__Information__
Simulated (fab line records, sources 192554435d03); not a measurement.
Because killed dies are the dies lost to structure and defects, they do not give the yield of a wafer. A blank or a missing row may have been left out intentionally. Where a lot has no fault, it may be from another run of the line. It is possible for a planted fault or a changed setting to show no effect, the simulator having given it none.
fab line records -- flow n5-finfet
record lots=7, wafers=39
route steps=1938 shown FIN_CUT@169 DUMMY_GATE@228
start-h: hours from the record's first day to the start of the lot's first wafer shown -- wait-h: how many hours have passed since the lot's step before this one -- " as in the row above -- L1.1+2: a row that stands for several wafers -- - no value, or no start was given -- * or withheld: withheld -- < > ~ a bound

__Requirement__
For each line in the data, set it down again exactly.

__Written answer__
Simulated (fab line records, sources 192554435d03); not a measurement.
Because killed dies are the dies lost to structure and defects, they do not give the yield of a wafer. A blank or a missing row may have been left out intentionally. Where a lot has no fault, it may be from another run of the line. It is possible for a planted fault or a changed setting to show no effect, the simulator having given it none.
fab line records -- flow n5-finfet
record lots=7, wafers=39
route steps=1938 shown FIN_CUT@169 DUMMY_GATE@228
start-h: hours from the record's first day to the start of the lot's first wafer shown -- wait-h: how many hours have passed since the lot's step before this one -- " as in the row above -- L1.1+2: a row that stands for several wafers -- - no value, or no start was given -- * or withheld: withheld -- < > ~ a bound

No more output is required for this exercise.